EXERCISE:
An exact repetition of the listing is required.

RECORDS SHOWN:
-- Opening Marker --

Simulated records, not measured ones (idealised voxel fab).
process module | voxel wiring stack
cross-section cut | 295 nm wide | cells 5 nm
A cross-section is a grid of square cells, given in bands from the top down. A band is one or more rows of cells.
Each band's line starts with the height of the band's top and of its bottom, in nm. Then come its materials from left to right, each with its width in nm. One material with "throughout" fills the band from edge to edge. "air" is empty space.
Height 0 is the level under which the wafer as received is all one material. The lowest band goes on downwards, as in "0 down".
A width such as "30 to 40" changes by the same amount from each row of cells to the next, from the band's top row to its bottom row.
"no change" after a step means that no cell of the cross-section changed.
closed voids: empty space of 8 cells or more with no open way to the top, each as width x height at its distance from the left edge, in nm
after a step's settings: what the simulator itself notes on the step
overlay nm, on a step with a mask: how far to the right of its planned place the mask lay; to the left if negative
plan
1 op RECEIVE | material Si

-- Closing Marker --

TASK OUTPUT:
Simulated records, not measured ones (idealised voxel fab).
process module | voxel wiring stack
cross-section cut | 295 nm wide | cells 5 nm
A cross-section is a grid of square cells, given in bands from the top down. A band is one or more rows of cells.
Each band's line starts with the height of the band's top and of its bottom, in nm. Then come its materials from left to right, each with its width in nm. One material with "throughout" fills the band from edge to edge. "air" is empty space.
Height 0 is the level under which the wafer as received is all one material. The lowest band goes on downwards, as in "0 down".
A width such as "30 to 40" changes by the same amount from each row of cells to the next, from the band's top row to its bottom row.
"no change" after a step means that no cell of the cross-section changed.
closed voids: empty space of 8 cells or more with no open way to the top, each as width x height at its distance from the left edge, in nm
after a step's settings: what the simulator itself notes on the step
overlay nm, on a step with a mask: how far to the right of its planned place the mask lay; to the left if negative
plan
1 op RECEIVE | material Si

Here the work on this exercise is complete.